%%

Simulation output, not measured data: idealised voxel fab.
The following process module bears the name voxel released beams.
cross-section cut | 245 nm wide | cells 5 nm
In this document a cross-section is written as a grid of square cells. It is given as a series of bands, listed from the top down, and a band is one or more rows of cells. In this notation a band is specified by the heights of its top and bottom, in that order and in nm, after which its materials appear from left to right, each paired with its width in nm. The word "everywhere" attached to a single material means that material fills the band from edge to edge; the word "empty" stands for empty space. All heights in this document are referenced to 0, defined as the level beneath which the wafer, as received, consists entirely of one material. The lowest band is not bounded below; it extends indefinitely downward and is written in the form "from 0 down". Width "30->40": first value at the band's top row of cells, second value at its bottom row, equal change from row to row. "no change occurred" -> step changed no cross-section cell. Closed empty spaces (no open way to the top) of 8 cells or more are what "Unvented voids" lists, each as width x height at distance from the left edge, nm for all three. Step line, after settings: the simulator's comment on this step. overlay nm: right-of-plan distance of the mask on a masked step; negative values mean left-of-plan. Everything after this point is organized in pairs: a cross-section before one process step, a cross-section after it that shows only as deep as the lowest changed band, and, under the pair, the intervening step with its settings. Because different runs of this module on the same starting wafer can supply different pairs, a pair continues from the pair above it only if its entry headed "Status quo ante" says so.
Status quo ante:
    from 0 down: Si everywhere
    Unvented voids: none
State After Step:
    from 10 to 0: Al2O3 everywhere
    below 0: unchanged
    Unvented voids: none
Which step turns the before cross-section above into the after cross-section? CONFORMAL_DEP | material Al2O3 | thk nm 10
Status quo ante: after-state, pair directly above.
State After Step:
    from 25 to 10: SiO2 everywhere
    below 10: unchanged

%%

• Required action:
Reproduce exactly the lines above from the line with "cross-section cut | 245 nm wide | cells 5 nm" to the line with "from 25 to 10: SiO2 everywhere", including both, and add nothing.

• Answer space:
cross-section cut | 245 nm wide | cells 5 nm
In this document a cross-section is written as a grid of square cells. It is given as a series of bands, listed from the top down, and a band is one or more rows of cells. In this notation a band is specified by the heights of its top and bottom, in that order and in nm, after which its materials appear from left to right, each paired with its width in nm. The word "everywhere" attached to a single material means that material fills the band from edge to edge; the word "empty" stands for empty space. All heights in this document are referenced to 0, defined as the level beneath which the wafer, as received, consists entirely of one material. The lowest band is not bounded below; it extends indefinitely downward and is written in the form "from 0 down". Width "30->40": first value at the band's top row of cells, second value at its bottom row, equal change from row to row. "no change occurred" -> step changed no cross-section cell. Closed empty spaces (no open way to the top) of 8 cells or more are what "Unvented voids" lists, each as width x height at distance from the left edge, nm for all three. Step line, after settings: the simulator's comment on this step. overlay nm: right-of-plan distance of the mask on a masked step; negative values mean left-of-plan. Everything after this point is organized in pairs: a cross-section before one process step, a cross-section after it that shows only as deep as the lowest changed band, and, under the pair, the intervening step with its settings. Because different runs of this module on the same starting wafer can supply different pairs, a pair continues from the pair above it only if its entry headed "Status quo ante" says so.
Status quo ante:
    from 0 down: Si everywhere
    Unvented voids: none
State After Step:
    from 10 to 0: Al2O3 everywhere
    below 0: unchanged
    Unvented voids: none
Which step turns the before cross-section above into the after cross-section? CONFORMAL_DEP | material Al2O3 | thk nm 10
Status quo ante: after-state, pair directly above.
State After Step:
    from 25 to 10: SiO2 everywhere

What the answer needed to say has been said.